-------- RECORDS PROVIDED --------
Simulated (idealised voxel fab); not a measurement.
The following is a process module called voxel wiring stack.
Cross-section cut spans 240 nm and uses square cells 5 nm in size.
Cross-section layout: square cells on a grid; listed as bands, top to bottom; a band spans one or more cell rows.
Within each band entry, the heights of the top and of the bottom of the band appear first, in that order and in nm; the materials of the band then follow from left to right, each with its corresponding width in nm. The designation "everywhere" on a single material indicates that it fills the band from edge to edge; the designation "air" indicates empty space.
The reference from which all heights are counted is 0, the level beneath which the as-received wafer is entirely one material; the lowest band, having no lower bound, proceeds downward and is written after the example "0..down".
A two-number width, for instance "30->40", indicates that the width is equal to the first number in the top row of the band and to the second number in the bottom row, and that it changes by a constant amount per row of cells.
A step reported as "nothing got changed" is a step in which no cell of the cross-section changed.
--------

▶ [REQUIRED ACTION]: The response should consist of every record above, reproduced exactly.

▶ [EXPECTED ANSWER]:
Simulated (idealised voxel fab); not a measurement.
The following is a process module called voxel wiring stack.
Cross-section cut spans 240 nm and uses square cells 5 nm in size.
Cross-section layout: square cells on a grid; listed as bands, top to bottom; a band spans one or more cell rows.
Within each band entry, the heights of the top and of the bottom of the band appear first, in that order and in nm; the materials of the band then follow from left to right, each with its corresponding width in nm. The designation "everywhere" on a single material indicates that it fills the band from edge to edge; the designation "air" indicates empty space.
The reference from which all heights are counted is 0, the level beneath which the as-received wafer is entirely one material; the lowest band, having no lower bound, proceeds downward and is written after the example "0..down".
A two-number width, for instance "30->40", indicates that the width is equal to the first number in the top row of the band and to the second number in the bottom row, and that it changes by a constant amount per row of cells.
A step reported as "nothing got changed" is a step in which no cell of the cross-section changed.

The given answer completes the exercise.